→ Information given:
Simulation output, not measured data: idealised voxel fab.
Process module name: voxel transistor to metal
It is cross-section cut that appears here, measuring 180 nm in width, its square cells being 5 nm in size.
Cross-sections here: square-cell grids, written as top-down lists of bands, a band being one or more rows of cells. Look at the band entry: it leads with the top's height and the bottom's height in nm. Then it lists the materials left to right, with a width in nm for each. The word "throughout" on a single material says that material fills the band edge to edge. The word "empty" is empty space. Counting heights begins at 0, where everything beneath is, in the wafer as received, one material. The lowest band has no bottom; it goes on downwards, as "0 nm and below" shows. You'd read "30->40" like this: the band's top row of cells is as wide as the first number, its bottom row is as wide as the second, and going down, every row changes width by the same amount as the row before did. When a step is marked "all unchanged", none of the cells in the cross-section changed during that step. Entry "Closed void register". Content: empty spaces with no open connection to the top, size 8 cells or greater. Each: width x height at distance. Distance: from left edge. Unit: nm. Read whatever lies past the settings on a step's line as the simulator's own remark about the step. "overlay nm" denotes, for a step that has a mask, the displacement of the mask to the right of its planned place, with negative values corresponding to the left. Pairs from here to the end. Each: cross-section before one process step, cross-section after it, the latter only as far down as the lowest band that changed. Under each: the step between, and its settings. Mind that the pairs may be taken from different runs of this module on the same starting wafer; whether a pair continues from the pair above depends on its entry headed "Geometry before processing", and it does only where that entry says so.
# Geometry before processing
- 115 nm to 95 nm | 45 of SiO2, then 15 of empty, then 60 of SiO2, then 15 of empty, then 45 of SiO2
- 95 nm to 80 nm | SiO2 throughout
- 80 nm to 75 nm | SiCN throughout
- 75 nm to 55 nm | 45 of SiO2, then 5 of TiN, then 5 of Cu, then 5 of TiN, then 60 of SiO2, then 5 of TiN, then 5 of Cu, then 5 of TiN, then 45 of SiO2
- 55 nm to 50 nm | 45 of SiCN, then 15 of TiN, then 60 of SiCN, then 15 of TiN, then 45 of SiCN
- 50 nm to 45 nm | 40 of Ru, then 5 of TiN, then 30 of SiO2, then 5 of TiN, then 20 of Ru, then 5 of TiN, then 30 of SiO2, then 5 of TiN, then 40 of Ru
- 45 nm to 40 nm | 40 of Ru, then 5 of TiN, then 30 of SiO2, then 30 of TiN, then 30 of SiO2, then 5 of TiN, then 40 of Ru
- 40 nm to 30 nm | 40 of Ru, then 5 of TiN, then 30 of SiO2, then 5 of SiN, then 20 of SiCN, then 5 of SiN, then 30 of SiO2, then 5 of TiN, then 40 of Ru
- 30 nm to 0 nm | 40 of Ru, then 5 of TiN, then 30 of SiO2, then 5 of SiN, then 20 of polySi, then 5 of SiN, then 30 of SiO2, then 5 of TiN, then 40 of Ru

→ Task item: Of the entries listed above, reproduce only the lines starting at the line containing "- 75 nm to 55" and ending at the line containing "- 40 nm to 30". Include both, exactly as they stand.

→ Answer area:
- 75 nm to 55 nm | 45 of SiO2, then 5 of TiN, then 5 of Cu, then 5 of TiN, then 60 of SiO2, then 5 of TiN, then 5 of Cu, then 5 of TiN, then 45 of SiO2
- 55 nm to 50 nm | 45 of SiCN, then 15 of TiN, then 60 of SiCN, then 15 of TiN, then 45 of SiCN
- 50 nm to 45 nm | 40 of Ru, then 5 of TiN, then 30 of SiO2, then 5 of TiN, then 20 of Ru, then 5 of TiN, then 30 of SiO2, then 5 of TiN, then 40 of Ru
- 45 nm to 40 nm | 40 of Ru, then 5 of TiN, then 30 of SiO2, then 30 of TiN, then 30 of SiO2, then 5 of TiN, then 40 of Ru
- 40 nm to 30 nm | 40 of Ru, then 5 of TiN, then 30 of SiO2, then 5 of SiN, then 20 of SiCN, then 5 of SiN, then 30 of SiO2, then 5 of TiN, then 40 of Ru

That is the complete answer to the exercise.